*WORK ORDER*
Output, word for word, every line from the start of the listing down to and including the line that contains "Known at the"; include nothing else.

▬▬▬▬▬▬
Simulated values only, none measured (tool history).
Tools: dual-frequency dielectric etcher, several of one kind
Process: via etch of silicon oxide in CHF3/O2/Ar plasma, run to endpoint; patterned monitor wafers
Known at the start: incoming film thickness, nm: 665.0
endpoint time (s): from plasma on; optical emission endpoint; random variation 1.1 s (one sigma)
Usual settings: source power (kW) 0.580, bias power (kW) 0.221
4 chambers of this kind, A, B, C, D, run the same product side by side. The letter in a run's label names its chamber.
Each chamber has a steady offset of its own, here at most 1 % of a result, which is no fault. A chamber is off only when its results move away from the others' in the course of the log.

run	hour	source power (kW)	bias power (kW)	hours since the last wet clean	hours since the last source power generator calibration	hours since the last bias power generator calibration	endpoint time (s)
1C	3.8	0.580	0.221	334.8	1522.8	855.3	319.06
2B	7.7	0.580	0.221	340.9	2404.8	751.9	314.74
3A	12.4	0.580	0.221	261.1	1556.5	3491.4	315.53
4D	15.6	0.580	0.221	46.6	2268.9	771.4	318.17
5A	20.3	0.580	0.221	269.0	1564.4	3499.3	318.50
▬▬▬▬▬▬

*WRITTEN REPLY*
Simulated values only, none measured (tool history).
Tools: dual-frequency dielectric etcher, several of one kind
Process: via etch of silicon oxide in CHF3/O2/Ar plasma, run to endpoint; patterned monitor wafers
Known at the start: incoming film thickness, nm: 665.0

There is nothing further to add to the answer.